Assignment >>
Transcribe exactly the span of lines that begins the records and ends with the line holding "When this document", both boundary lines included.

+ + + + + + +
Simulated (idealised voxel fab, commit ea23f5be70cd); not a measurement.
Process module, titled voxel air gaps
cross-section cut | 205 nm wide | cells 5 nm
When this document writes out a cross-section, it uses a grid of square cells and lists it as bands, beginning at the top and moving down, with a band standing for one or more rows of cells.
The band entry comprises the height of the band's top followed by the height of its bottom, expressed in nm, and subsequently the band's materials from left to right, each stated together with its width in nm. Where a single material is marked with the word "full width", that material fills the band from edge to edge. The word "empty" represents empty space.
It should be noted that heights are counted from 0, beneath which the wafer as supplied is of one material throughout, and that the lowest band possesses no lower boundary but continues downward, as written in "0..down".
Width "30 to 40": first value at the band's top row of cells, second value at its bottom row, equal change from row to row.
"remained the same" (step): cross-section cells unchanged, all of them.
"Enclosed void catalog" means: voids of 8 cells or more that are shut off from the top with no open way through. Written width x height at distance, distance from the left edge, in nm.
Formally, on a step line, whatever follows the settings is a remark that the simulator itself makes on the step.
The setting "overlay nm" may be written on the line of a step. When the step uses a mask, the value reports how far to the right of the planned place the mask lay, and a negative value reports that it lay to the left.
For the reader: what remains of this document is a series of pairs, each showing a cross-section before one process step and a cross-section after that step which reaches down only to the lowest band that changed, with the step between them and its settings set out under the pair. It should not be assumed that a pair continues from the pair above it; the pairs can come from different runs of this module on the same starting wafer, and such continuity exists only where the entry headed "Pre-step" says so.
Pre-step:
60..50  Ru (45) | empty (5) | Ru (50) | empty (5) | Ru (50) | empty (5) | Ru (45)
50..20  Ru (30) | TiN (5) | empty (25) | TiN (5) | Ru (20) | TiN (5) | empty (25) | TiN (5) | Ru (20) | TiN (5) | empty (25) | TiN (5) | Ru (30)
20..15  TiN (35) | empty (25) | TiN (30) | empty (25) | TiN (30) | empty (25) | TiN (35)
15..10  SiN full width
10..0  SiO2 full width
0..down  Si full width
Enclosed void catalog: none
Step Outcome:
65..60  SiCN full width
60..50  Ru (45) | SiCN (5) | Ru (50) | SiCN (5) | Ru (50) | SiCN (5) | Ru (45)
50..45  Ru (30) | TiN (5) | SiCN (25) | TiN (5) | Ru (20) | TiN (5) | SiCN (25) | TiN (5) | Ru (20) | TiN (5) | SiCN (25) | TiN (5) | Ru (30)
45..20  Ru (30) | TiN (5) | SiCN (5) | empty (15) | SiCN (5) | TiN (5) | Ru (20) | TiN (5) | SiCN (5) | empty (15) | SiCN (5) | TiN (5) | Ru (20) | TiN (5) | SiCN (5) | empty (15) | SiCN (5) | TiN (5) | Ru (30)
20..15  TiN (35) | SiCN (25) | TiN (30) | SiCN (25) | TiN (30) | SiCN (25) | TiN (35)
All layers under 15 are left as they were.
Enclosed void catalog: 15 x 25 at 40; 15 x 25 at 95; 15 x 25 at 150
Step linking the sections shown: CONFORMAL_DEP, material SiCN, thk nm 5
+ + + + + + +

Worked solution >>
Simulated (idealised voxel fab, commit ea23f5be70cd); not a measurement.
Process module, titled voxel air gaps
cross-section cut | 205 nm wide | cells 5 nm
When this document writes out a cross-section, it uses a grid of square cells and lists it as bands, beginning at the top and moving down, with a band standing for one or more rows of cells.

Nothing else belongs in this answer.